→ **REQUIRED ACTION**: Please print out every line of the material, unchanged.

═════ GIVEN INFORMATION

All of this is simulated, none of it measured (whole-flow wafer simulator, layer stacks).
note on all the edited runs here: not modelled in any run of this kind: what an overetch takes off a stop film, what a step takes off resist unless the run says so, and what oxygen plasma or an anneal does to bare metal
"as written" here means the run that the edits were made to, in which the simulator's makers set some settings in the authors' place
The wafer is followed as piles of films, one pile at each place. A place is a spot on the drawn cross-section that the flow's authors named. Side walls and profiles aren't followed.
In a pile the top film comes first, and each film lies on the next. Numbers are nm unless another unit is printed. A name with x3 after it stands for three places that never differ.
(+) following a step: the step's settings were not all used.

══════════

→ **ANSWER BOX**:
All of this is simulated, none of it measured (whole-flow wafer simulator, layer stacks).
note on all the edited runs here: not modelled in any run of this kind: what an overetch takes off a stop film, what a step takes off resist unless the run says so, and what oxygen plasma or an anneal does to bare metal
"as written" here means the run that the edits were made to, in which the simulator's makers set some settings in the authors' place
The wafer is followed as piles of films, one pile at each place. A place is a spot on the drawn cross-section that the flow's authors named. Side walls and profiles aren't followed.
In a pile the top film comes first, and each film lies on the next. Numbers are nm unless another unit is printed. A name with x3 after it stands for three places that never differ.
(+) following a step: the step's settings were not all used.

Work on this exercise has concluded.